## [Requirement]
Transcription of the full listing is required, character for character.

====== Input data ======

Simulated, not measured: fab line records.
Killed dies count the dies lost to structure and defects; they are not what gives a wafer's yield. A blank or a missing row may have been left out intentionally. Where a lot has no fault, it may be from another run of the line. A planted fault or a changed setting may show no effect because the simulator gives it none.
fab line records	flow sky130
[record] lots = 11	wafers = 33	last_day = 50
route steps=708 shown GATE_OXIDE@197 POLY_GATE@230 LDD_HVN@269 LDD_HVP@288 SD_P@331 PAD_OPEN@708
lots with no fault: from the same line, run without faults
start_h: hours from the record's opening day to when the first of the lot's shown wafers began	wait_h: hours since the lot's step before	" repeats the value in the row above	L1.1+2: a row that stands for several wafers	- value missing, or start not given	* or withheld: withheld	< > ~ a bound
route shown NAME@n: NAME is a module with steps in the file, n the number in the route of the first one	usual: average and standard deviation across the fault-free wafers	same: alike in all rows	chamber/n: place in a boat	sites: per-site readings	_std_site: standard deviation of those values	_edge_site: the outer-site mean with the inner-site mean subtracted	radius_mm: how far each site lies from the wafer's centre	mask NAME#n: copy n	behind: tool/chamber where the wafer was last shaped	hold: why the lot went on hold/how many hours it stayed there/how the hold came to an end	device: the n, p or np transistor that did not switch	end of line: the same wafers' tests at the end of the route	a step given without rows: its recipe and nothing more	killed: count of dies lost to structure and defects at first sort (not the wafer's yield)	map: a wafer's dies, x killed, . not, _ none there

======

## [Answer box]
Simulated, not measured: fab line records.
Killed dies count the dies lost to structure and defects; they are not what gives a wafer's yield. A blank or a missing row may have been left out intentionally. Where a lot has no fault, it may be from another run of the line. A planted fault or a changed setting may show no effect because the simulator gives it none.
fab line records	flow sky130
[record] lots = 11	wafers = 33	last_day = 50
route steps=708 shown GATE_OXIDE@197 POLY_GATE@230 LDD_HVN@269 LDD_HVP@288 SD_P@331 PAD_OPEN@708
lots with no fault: from the same line, run without faults
start_h: hours from the record's opening day to when the first of the lot's shown wafers began	wait_h: hours since the lot's step before	" repeats the value in the row above	L1.1+2: a row that stands for several wafers	- value missing, or start not given	* or withheld: withheld	< > ~ a bound
route shown NAME@n: NAME is a module with steps in the file, n the number in the route of the first one	usual: average and standard deviation across the fault-free wafers	same: alike in all rows	chamber/n: place in a boat	sites: per-site readings	_std_site: standard deviation of those values	_edge_site: the outer-site mean with the inner-site mean subtracted	radius_mm: how far each site lies from the wafer's centre	mask NAME#n: copy n	behind: tool/chamber where the wafer was last shaped	hold: why the lot went on hold/how many hours it stayed there/how the hold came to an end	device: the n, p or np transistor that did not switch	end of line: the same wafers' tests at the end of the route	a step given without rows: its recipe and nothing more	killed: count of dies lost to structure and defects at first sort (not the wafer's yield)	map: a wafer's dies, x killed, . not, _ none there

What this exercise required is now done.